Data.
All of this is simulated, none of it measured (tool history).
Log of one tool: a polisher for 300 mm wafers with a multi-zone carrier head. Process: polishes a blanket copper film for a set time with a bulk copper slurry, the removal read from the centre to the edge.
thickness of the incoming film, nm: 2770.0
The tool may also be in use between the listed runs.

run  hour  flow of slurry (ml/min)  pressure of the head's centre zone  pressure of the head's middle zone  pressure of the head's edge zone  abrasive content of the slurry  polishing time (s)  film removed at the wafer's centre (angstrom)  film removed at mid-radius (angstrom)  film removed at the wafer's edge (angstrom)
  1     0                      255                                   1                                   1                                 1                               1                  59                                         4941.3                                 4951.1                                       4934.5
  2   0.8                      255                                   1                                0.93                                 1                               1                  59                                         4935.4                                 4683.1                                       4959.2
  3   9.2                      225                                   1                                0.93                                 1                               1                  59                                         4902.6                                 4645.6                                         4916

Work task. Produce an exact copy of every entry above.

Task output.
All of this is simulated, none of it measured (tool history).
Log of one tool: a polisher for 300 mm wafers with a multi-zone carrier head. Process: polishes a blanket copper film for a set time with a bulk copper slurry, the removal read from the centre to the edge.
thickness of the incoming film, nm: 2770.0
The tool may also be in use between the listed runs.

run  hour  flow of slurry (ml/min)  pressure of the head's centre zone  pressure of the head's middle zone  pressure of the head's edge zone  abrasive content of the slurry  polishing time (s)  film removed at the wafer's centre (angstrom)  film removed at mid-radius (angstrom)  film removed at the wafer's edge (angstrom)
  1     0                      255                                   1                                   1                                 1                               1                  59                                         4941.3                                 4951.1                                       4934.5
  2   0.8                      255                                   1                                0.93                                 1                               1                  59                                         4935.4                                 4683.1                                       4959.2
  3   9.2                      225                                   1                                0.93                                 1                               1                  59                                         4902.6                                 4645.6                                         4916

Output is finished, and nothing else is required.